# DATA PROVIDED:
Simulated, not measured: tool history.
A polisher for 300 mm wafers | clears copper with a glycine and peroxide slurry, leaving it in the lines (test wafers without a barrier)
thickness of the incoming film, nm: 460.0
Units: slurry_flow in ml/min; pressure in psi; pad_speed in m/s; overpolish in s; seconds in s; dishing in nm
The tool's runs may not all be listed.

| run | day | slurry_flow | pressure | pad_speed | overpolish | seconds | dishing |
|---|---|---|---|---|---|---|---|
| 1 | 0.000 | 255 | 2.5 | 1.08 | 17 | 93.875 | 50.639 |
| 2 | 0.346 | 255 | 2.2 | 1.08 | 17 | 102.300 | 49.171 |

# ACTIVITY:
Would you please write out the entries again exactly?

# WRITTEN ANSWER:
Simulated, not measured: tool history.
A polisher for 300 mm wafers | clears copper with a glycine and peroxide slurry, leaving it in the lines (test wafers without a barrier)
thickness of the incoming film, nm: 460.0
Units: slurry_flow in ml/min; pressure in psi; pad_speed in m/s; overpolish in s; seconds in s; dishing in nm
The tool's runs may not all be listed.

| run | day | slurry_flow | pressure | pad_speed | overpolish | seconds | dishing |
|---|---|---|---|---|---|---|---|
| 1 | 0.000 | 255 | 2.5 | 1.08 | 17 | 93.875 | 50.639 |
| 2 | 0.346 | 255 | 2.2 | 1.08 | 17 | 102.300 | 49.171 |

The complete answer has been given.